== Data for analysis ==
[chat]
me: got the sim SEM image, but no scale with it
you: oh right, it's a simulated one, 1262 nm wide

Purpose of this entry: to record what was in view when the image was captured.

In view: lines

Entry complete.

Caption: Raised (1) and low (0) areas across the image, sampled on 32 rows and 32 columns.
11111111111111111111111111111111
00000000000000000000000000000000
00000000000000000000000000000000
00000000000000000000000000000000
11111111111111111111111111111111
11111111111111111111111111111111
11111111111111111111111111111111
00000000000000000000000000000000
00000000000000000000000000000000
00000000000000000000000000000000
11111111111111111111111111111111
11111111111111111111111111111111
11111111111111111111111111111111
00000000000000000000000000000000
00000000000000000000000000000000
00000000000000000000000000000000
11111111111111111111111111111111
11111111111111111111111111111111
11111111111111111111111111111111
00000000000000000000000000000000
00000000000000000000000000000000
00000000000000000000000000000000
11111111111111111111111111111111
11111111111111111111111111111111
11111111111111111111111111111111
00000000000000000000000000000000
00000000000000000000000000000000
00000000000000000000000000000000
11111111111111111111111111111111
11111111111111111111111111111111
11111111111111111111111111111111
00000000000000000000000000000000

== Required action ==
Nothing in the material above may be skipped, so reproduce it all exactly.

== Answer box ==
[chat]
me: got the sim SEM image, but no scale with it
you: oh right, it's a simulated one, 1262 nm wide

Purpose of this entry: to record what was in view when the image was captured.

In view: lines

Entry complete.

Caption: Raised (1) and low (0) areas across the image, sampled on 32 rows and 32 columns.
11111111111111111111111111111111
00000000000000000000000000000000
00000000000000000000000000000000
00000000000000000000000000000000
11111111111111111111111111111111
11111111111111111111111111111111
11111111111111111111111111111111
00000000000000000000000000000000
00000000000000000000000000000000
00000000000000000000000000000000
11111111111111111111111111111111
11111111111111111111111111111111
11111111111111111111111111111111
00000000000000000000000000000000
00000000000000000000000000000000
00000000000000000000000000000000
11111111111111111111111111111111
11111111111111111111111111111111
11111111111111111111111111111111
00000000000000000000000000000000
00000000000000000000000000000000
00000000000000000000000000000000
11111111111111111111111111111111
11111111111111111111111111111111
11111111111111111111111111111111
00000000000000000000000000000000
00000000000000000000000000000000
00000000000000000000000000000000
11111111111111111111111111111111
11111111111111111111111111111111
11111111111111111111111111111111
00000000000000000000000000000000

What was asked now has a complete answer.